Required action:
Set the following entries down again exactly, line by line.

Stored data: Begin

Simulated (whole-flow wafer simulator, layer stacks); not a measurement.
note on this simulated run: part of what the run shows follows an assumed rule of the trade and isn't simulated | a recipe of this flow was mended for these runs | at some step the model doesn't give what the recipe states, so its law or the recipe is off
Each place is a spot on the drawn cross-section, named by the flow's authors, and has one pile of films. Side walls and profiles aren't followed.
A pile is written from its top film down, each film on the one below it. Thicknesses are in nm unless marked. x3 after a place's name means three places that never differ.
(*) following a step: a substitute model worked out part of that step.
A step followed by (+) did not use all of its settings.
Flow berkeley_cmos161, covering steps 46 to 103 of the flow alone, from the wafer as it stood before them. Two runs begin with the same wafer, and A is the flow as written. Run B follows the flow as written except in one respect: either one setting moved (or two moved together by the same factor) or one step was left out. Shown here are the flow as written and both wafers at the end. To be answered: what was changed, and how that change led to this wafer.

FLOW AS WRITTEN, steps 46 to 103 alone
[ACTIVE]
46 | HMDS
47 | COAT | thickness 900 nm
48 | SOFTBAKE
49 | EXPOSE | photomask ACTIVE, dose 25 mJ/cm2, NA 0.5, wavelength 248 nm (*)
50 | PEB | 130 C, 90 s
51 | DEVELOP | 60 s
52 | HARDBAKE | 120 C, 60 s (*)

Stored data: End

Your response:
Simulated (whole-flow wafer simulator, layer stacks); not a measurement.
note on this simulated run: part of what the run shows follows an assumed rule of the trade and isn't simulated | a recipe of this flow was mended for these runs | at some step the model doesn't give what the recipe states, so its law or the recipe is off
Each place is a spot on the drawn cross-section, named by the flow's authors, and has one pile of films. Side walls and profiles aren't followed.
A pile is written from its top film down, each film on the one below it. Thicknesses are in nm unless marked. x3 after a place's name means three places that never differ.
(*) following a step: a substitute model worked out part of that step.
A step followed by (+) did not use all of its settings.
Flow berkeley_cmos161, covering steps 46 to 103 of the flow alone, from the wafer as it stood before them. Two runs begin with the same wafer, and A is the flow as written. Run B follows the flow as written except in one respect: either one setting moved (or two moved together by the same factor) or one step was left out. Shown here are the flow as written and both wafers at the end. To be answered: what was changed, and how that change led to this wafer.

FLOW AS WRITTEN, steps 46 to 103 alone
[ACTIVE]
46 | HMDS
47 | COAT | thickness 900 nm
48 | SOFTBAKE
49 | EXPOSE | photomask ACTIVE, dose 25 mJ/cm2, NA 0.5, wavelength 248 nm (*)
50 | PEB | 130 C, 90 s
51 | DEVELOP | 60 s
52 | HARDBAKE | 120 C, 60 s (*)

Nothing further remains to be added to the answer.